→ Task item: Transcribe the listing below from its opening line up to and including the line that contains "Because killed dies"; reproduce nothing else.

START Recorded information

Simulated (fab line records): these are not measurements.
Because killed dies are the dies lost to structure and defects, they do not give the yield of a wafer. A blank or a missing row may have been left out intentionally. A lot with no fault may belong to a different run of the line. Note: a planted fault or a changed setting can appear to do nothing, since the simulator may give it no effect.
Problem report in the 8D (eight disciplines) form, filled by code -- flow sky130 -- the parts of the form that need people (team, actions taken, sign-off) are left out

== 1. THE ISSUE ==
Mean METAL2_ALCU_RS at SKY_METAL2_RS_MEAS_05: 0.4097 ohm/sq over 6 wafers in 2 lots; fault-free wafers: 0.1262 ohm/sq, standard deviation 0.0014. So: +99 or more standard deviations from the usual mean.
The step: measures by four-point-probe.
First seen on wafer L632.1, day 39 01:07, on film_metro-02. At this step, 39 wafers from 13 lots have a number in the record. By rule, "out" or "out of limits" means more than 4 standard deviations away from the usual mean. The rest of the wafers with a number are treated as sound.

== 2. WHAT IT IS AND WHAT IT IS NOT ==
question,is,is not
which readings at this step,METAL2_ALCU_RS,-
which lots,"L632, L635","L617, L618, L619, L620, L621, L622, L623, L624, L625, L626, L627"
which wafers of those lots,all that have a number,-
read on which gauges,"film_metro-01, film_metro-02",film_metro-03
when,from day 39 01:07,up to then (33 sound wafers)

END Recorded information

→ Task answer:
Simulated (fab line records): these are not measurements.
Because killed dies are the dies lost to structure and defects, they do not give the yield of a wafer. A blank or a missing row may have been left out intentionally. A lot with no fault may belong to a different run of the line. Note: a planted fault or a changed setting can appear to do nothing, since the simulator may give it no effect.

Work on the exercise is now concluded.